*Material provided*
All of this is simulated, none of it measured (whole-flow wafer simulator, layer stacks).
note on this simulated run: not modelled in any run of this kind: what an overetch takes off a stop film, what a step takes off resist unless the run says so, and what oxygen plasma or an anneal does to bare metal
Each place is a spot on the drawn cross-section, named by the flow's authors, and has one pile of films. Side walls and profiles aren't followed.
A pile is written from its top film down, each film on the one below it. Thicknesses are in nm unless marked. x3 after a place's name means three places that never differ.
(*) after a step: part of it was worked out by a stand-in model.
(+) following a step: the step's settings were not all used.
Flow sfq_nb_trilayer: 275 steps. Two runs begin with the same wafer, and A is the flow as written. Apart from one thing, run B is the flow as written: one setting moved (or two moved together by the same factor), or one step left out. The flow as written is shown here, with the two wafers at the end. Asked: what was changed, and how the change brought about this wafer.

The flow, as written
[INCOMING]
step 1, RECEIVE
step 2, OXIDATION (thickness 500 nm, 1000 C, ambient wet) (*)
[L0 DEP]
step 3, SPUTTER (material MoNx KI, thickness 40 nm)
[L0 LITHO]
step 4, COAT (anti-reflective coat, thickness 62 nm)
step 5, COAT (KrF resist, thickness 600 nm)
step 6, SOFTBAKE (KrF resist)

*Work order*
Output the records in full. Match them exactly.

*Response area*
All of this is simulated, none of it measured (whole-flow wafer simulator, layer stacks).
note on this simulated run: not modelled in any run of this kind: what an overetch takes off a stop film, what a step takes off resist unless the run says so, and what oxygen plasma or an anneal does to bare metal
Each place is a spot on the drawn cross-section, named by the flow's authors, and has one pile of films. Side walls and profiles aren't followed.
A pile is written from its top film down, each film on the one below it. Thicknesses are in nm unless marked. x3 after a place's name means three places that never differ.
(*) after a step: part of it was worked out by a stand-in model.
(+) following a step: the step's settings were not all used.
Flow sfq_nb_trilayer: 275 steps. Two runs begin with the same wafer, and A is the flow as written. Apart from one thing, run B is the flow as written: one setting moved (or two moved together by the same factor), or one step left out. The flow as written is shown here, with the two wafers at the end. Asked: what was changed, and how the change brought about this wafer.

The flow, as written
[INCOMING]
step 1, RECEIVE
step 2, OXIDATION (thickness 500 nm, 1000 C, ambient wet) (*)
[L0 DEP]
step 3, SPUTTER (material MoNx KI, thickness 40 nm)
[L0 LITHO]
step 4, COAT (anti-reflective coat, thickness 62 nm)
step 5, COAT (KrF resist, thickness 600 nm)
step 6, SOFTBAKE (KrF resist)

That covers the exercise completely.